TASK ITEM
Write out again, exactly, the lines of the listing below from the first one through the one that contains "One pile of", and no other lines.

##### STORED DATA #####

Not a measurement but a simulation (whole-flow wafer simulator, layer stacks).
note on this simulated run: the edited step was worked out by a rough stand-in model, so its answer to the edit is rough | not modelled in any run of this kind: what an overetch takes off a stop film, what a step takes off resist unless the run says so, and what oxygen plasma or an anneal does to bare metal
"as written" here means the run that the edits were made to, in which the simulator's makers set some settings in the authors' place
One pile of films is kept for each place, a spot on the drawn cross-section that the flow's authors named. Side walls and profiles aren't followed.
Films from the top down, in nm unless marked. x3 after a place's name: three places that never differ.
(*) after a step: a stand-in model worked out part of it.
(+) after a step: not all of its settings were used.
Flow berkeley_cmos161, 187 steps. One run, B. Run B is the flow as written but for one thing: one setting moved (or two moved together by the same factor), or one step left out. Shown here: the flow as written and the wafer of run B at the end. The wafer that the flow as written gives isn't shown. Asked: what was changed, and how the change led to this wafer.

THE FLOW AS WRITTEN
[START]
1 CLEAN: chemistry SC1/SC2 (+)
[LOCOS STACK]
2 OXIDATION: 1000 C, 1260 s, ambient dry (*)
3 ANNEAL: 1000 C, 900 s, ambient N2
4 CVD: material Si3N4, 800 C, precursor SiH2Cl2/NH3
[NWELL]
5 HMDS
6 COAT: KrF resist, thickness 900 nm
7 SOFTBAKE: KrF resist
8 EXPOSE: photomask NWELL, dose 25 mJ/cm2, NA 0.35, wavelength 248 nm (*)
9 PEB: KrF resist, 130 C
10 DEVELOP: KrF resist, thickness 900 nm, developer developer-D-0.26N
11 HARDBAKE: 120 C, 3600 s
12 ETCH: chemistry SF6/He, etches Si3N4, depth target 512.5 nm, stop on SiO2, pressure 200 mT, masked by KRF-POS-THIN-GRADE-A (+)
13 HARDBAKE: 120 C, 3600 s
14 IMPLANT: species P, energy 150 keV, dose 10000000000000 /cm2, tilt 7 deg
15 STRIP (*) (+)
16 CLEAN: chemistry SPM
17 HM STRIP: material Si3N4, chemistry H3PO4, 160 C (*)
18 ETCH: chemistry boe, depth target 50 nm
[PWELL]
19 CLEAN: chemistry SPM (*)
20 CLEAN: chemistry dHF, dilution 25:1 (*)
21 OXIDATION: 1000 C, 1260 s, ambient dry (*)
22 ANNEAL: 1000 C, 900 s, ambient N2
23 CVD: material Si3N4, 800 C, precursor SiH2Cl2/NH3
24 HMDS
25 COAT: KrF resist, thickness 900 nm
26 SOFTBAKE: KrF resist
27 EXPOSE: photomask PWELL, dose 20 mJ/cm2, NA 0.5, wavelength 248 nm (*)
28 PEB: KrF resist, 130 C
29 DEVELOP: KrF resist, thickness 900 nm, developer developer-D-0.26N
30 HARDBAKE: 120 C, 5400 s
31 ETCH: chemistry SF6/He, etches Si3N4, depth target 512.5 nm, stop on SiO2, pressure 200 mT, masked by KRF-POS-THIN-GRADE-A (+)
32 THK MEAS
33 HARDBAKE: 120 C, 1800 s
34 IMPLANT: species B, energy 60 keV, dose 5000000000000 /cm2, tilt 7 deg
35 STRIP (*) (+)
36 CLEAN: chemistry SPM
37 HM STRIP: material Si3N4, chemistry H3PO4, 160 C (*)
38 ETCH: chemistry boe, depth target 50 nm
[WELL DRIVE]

#####

WRITTEN SOLUTION
Not a measurement but a simulation (whole-flow wafer simulator, layer stacks).
note on this simulated run: the edited step was worked out by a rough stand-in model, so its answer to the edit is rough | not modelled in any run of this kind: what an overetch takes off a stop film, what a step takes off resist unless the run says so, and what oxygen plasma or an anneal does to bare metal
"as written" here means the run that the edits were made to, in which the simulator's makers set some settings in the authors' place
One pile of films is kept for each place, a spot on the drawn cross-section that the flow's authors named. Side walls and profiles aren't followed.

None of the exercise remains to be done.